_Action item_
Among the entries below, one line contains "- SKY_NWELL_STRIP_14: strips in O2/N2." and another contains "## THE ANSWER, worked". Transcribe those two lines and every line between them, exactly.

*** Dataset entries ***

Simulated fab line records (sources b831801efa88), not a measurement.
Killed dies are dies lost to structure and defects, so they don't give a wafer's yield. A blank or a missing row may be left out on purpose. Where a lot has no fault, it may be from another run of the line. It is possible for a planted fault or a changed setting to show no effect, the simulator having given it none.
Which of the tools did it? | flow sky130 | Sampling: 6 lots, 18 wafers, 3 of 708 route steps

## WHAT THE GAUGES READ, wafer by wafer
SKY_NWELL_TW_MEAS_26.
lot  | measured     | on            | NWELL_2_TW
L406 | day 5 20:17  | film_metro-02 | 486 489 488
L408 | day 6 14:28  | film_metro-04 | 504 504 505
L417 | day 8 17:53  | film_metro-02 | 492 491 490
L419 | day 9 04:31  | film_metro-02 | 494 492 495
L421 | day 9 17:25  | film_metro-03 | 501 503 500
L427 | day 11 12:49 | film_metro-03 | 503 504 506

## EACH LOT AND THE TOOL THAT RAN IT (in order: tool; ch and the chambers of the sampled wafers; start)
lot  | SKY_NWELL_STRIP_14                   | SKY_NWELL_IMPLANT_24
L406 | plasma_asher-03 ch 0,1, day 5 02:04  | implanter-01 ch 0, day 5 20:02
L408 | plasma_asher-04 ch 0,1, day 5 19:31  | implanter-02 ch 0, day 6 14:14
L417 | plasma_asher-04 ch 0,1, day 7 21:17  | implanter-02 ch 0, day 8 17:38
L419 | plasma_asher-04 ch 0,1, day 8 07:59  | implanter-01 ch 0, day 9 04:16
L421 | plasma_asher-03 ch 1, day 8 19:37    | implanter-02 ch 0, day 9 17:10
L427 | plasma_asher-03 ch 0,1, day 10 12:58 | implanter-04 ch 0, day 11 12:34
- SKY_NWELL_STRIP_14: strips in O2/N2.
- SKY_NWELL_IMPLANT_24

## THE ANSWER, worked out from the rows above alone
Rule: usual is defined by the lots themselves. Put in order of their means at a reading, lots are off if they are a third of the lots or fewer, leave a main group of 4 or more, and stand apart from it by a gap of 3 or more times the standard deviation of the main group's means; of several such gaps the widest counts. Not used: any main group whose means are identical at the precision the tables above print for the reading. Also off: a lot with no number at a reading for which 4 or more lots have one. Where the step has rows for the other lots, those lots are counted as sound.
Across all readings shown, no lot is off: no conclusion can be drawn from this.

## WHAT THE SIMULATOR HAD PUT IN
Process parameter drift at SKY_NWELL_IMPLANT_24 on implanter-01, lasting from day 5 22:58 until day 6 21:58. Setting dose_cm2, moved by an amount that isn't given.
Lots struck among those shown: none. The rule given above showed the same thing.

*** End of Dataset entries ***

_Response_
- SKY_NWELL_STRIP_14: strips in O2/N2.
- SKY_NWELL_IMPLANT_24

## THE ANSWER, worked out from the rows above alone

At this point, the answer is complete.